- GIVEN DATA
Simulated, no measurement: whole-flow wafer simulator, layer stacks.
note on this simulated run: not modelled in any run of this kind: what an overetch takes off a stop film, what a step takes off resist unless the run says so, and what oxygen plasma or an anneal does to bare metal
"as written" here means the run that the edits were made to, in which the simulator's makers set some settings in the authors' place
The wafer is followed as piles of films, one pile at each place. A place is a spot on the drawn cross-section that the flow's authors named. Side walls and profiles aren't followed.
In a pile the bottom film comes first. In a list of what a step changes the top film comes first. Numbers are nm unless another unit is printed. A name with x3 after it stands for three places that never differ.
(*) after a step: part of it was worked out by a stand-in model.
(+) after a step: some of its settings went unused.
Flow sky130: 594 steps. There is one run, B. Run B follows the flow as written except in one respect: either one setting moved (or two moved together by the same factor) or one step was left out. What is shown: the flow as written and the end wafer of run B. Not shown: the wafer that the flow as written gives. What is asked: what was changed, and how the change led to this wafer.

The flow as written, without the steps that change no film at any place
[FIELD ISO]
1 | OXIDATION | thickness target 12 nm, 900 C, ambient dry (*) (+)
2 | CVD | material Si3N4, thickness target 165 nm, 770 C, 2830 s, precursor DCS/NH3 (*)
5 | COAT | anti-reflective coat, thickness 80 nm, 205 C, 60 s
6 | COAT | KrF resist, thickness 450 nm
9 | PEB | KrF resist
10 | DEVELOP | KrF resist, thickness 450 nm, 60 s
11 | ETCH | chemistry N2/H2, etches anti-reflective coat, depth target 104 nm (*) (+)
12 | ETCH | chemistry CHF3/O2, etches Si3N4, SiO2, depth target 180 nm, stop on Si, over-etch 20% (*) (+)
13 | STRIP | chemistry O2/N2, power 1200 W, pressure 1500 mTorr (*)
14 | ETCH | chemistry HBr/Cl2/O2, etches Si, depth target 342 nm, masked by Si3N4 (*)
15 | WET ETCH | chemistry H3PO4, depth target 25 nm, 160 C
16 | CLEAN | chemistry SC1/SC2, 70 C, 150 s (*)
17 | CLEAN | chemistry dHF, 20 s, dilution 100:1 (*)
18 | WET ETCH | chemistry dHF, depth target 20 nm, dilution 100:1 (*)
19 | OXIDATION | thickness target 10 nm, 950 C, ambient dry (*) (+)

- REQUIREMENT
Once the line with "13 | STRIP |" is found in the records above, print exactly that line and every line after it through the line with "17 | CLEAN |".

- WRITTEN REPLY
13 | STRIP | chemistry O2/N2, power 1200 W, pressure 1500 mTorr (*)
14 | ETCH | chemistry HBr/Cl2/O2, etches Si, depth target 342 nm, masked by Si3N4 (*)
15 | WET ETCH | chemistry H3PO4, depth target 25 nm, 160 C
16 | CLEAN | chemistry SC1/SC2, 70 C, 150 s (*)
17 | CLEAN | chemistry dHF, 20 s, dilution 100:1 (*)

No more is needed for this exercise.